(Study material begins)

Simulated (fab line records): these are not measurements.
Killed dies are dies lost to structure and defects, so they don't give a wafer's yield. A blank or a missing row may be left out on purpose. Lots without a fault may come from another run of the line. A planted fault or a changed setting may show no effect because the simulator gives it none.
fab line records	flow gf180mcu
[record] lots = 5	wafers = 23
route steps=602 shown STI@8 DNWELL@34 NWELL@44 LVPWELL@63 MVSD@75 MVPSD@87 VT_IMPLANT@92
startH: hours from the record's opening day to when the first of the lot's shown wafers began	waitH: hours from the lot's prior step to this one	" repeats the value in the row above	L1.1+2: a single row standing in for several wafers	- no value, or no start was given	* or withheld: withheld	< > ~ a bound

(Study material ends)

Required action: Reproduce, exactly, all the lines shown above.

Response box:
Simulated (fab line records): these are not measurements.
Killed dies are dies lost to structure and defects, so they don't give a wafer's yield. A blank or a missing row may be left out on purpose. Lots without a fault may come from another run of the line. A planted fault or a changed setting may show no effect because the simulator gives it none.
fab line records	flow gf180mcu
[record] lots = 5	wafers = 23
route steps=602 shown STI@8 DNWELL@34 NWELL@44 LVPWELL@63 MVSD@75 MVPSD@87 VT_IMPLANT@92
startH: hours from the record's opening day to when the first of the lot's shown wafers began	waitH: hours from the lot's prior step to this one	" repeats the value in the row above	L1.1+2: a single row standing in for several wafers	- no value, or no start was given	* or withheld: withheld	< > ~ a bound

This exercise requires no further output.